» WORK ORDER: Every record below, from the first line to the last, is to be set down again exactly.

» DATA RECORDS:
= = = = = = =
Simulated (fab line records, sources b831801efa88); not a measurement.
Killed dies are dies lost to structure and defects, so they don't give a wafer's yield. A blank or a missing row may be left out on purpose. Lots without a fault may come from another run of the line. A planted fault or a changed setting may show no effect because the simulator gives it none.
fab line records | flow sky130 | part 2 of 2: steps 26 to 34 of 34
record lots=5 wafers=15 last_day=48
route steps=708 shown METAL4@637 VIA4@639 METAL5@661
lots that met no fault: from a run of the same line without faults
= = = = = = =

» WORKED SOLUTION:
Simulated (fab line records, sources b831801efa88); not a measurement.
Killed dies are dies lost to structure and defects, so they don't give a wafer's yield. A blank or a missing row may be left out on purpose. Lots without a fault may come from another run of the line. A planted fault or a changed setting may show no effect because the simulator gives it none.
fab line records | flow sky130 | part 2 of 2: steps 26 to 34 of 34
record lots=5 wafers=15 last_day=48
route steps=708 shown METAL4@637 VIA4@639 METAL5@661
lots that met no fault: from a run of the same line without faults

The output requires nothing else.